== DATA SECTION
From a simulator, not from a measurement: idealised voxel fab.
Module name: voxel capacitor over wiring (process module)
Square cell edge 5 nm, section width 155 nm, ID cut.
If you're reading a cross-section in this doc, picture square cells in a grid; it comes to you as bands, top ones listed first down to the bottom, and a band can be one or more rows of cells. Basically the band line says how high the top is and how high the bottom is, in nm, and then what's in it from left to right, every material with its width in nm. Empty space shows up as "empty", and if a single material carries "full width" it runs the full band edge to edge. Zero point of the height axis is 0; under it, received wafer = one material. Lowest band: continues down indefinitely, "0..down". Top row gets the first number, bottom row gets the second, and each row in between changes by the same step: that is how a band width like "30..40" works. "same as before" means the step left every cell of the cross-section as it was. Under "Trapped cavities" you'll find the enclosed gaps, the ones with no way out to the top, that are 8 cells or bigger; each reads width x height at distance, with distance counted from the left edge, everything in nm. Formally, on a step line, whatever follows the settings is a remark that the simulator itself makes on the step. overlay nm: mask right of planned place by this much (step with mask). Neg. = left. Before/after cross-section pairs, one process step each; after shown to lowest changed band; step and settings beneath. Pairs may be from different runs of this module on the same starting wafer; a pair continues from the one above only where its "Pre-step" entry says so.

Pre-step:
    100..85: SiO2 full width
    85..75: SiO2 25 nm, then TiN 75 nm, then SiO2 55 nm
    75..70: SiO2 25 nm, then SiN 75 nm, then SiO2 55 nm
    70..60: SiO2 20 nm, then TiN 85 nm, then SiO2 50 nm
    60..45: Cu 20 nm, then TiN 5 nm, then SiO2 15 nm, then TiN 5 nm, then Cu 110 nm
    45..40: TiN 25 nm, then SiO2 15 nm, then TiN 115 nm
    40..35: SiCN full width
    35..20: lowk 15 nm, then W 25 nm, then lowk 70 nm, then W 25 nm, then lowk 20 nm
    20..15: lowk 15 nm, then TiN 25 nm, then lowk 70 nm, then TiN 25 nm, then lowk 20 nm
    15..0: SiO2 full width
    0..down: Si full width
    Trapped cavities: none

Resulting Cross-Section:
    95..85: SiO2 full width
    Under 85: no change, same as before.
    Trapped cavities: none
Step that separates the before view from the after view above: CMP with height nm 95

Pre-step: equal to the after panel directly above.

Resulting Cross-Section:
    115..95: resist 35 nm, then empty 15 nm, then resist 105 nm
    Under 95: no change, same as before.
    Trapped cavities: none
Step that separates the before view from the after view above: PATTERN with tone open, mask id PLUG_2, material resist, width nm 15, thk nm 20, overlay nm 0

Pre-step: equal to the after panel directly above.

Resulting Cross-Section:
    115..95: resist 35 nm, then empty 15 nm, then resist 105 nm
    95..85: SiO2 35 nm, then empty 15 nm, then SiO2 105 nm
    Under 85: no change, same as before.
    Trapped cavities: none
====

The required output is the set of lines from the first line of the data through the line that contains "70..60: SiO2 20", transcribed exactly.

TASK RESULT —
From a simulator, not from a measurement: idealised voxel fab.
Module name: voxel capacitor over wiring (process module)
Square cell edge 5 nm, section width 155 nm, ID cut.
If you're reading a cross-section in this doc, picture square cells in a grid; it comes to you as bands, top ones listed first down to the bottom, and a band can be one or more rows of cells. Basically the band line says how high the top is and how high the bottom is, in nm, and then what's in it from left to right, every material with its width in nm. Empty space shows up as "empty", and if a single material carries "full width" it runs the full band edge to edge. Zero point of the height axis is 0; under it, received wafer = one material. Lowest band: continues down indefinitely, "0..down". Top row gets the first number, bottom row gets the second, and each row in between changes by the same step: that is how a band width like "30..40" works. "same as before" means the step left every cell of the cross-section as it was. Under "Trapped cavities" you'll find the enclosed gaps, the ones with no way out to the top, that are 8 cells or bigger; each reads width x height at distance, with distance counted from the left edge, everything in nm. Formally, on a step line, whatever follows the settings is a remark that the simulator itself makes on the step. overlay nm: mask right of planned place by this much (step with mask). Neg. = left. Before/after cross-section pairs, one process step each; after shown to lowest changed band; step and settings beneath. Pairs may be from different runs of this module on the same starting wafer; a pair continues from the one above only where its "Pre-step" entry says so.

Pre-step:
    100..85: SiO2 full width
    85..75: SiO2 25 nm, then TiN 75 nm, then SiO2 55 nm
    75..70: SiO2 25 nm, then SiN 75 nm, then SiO2 55 nm
    70..60: SiO2 20 nm, then TiN 85 nm, then SiO2 50 nm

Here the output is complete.